▶ AVAILABLE DATA
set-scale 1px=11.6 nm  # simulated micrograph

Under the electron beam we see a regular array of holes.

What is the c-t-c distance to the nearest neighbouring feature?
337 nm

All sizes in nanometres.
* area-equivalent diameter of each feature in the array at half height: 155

▶ WORK REQUEST
Begin with the first line of the listing above and write out each line exactly, ending with the line that contains "All sizes in nanometres.".

▶ WRITTEN SOLUTION
set-scale 1px=11.6 nm  # simulated micrograph

Under the electron beam we see a regular array of holes.

What is the c-t-c distance to the nearest neighbouring feature?
337 nm

All sizes in nanometres.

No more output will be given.